EXERCISE → Each line of the material should be retyped without alteration.

▬▬▬▬▬▬
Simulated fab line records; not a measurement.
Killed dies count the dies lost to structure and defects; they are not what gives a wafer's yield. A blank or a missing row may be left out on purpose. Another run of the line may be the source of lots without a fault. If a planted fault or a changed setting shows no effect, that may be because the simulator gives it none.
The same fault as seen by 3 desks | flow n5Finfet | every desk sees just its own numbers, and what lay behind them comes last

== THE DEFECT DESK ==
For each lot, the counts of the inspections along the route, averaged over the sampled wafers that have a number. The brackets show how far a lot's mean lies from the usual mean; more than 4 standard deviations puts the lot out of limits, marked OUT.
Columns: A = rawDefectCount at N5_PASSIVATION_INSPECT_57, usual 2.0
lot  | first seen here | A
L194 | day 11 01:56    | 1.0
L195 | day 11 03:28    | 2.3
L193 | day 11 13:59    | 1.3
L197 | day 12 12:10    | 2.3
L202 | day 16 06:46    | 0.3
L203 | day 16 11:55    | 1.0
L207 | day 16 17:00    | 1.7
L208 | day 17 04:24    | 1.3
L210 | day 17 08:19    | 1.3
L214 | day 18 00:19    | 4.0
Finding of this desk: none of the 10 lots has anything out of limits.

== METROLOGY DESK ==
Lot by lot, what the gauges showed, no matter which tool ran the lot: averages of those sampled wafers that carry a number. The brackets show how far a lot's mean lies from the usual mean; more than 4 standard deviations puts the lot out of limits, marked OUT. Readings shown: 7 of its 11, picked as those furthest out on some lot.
▬▬▬▬▬▬

YOUR SOLUTION →
Simulated fab line records; not a measurement.
Killed dies count the dies lost to structure and defects; they are not what gives a wafer's yield. A blank or a missing row may be left out on purpose. Another run of the line may be the source of lots without a fault. If a planted fault or a changed setting shows no effect, that may be because the simulator gives it none.
The same fault as seen by 3 desks | flow n5Finfet | every desk sees just its own numbers, and what lay behind them comes last

== THE DEFECT DESK ==
For each lot, the counts of the inspections along the route, averaged over the sampled wafers that have a number. The brackets show how far a lot's mean lies from the usual mean; more than 4 standard deviations puts the lot out of limits, marked OUT.
Columns: A = rawDefectCount at N5_PASSIVATION_INSPECT_57, usual 2.0
lot  | first seen here | A
L194 | day 11 01:56    | 1.0
L195 | day 11 03:28    | 2.3
L193 | day 11 13:59    | 1.3
L197 | day 12 12:10    | 2.3
L202 | day 16 06:46    | 0.3
L203 | day 16 11:55    | 1.0
L207 | day 16 17:00    | 1.7
L208 | day 17 04:24    | 1.3
L210 | day 17 08:19    | 1.3
L214 | day 18 00:19    | 4.0
Finding of this desk: none of the 10 lots has anything out of limits.

== METROLOGY DESK ==
Lot by lot, what the gauges showed, no matter which tool ran the lot: averages of those sampled wafers that carry a number. The brackets show how far a lot's mean lies from the usual mean; more than 4 standard deviations puts the lot out of limits, marked OUT. Readings shown: 7 of its 11, picked as those furthest out on some lot.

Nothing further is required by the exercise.